__Brief__
Given the records below, would you repeat exactly the lines that begin at the one containing "Starting facts: thickness" and end at the one containing "S5: overpolish time after the end point; s", inclusive?

** Information shown follows **
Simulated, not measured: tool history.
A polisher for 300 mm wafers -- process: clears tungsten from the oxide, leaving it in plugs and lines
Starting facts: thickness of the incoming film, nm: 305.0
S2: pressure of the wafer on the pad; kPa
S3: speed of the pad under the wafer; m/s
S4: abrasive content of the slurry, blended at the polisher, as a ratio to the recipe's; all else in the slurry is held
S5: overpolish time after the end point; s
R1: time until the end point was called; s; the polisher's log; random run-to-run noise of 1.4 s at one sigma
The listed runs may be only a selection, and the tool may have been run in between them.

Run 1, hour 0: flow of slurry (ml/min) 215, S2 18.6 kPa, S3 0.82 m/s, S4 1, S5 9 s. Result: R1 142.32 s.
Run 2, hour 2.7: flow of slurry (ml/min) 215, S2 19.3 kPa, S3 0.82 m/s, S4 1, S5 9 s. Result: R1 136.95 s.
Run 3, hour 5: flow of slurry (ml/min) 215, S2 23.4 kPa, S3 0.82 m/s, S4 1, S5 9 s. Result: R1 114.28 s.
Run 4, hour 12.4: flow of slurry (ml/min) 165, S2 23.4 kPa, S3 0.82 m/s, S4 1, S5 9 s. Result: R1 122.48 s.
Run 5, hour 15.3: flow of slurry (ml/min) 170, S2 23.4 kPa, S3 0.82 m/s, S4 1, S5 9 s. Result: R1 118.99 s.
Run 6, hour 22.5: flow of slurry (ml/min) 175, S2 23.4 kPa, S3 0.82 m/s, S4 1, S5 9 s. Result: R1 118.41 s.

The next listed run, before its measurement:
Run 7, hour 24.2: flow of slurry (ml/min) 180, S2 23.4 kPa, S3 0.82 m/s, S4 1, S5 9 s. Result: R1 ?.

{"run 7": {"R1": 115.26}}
** End of Information shown **

__Exercise solution__
Starting facts: thickness of the incoming film, nm: 305.0
S2: pressure of the wafer on the pad; kPa
S3: speed of the pad under the wafer; m/s
S4: abrasive content of the slurry, blended at the polisher, as a ratio to the recipe's; all else in the slurry is held
S5: overpolish time after the end point; s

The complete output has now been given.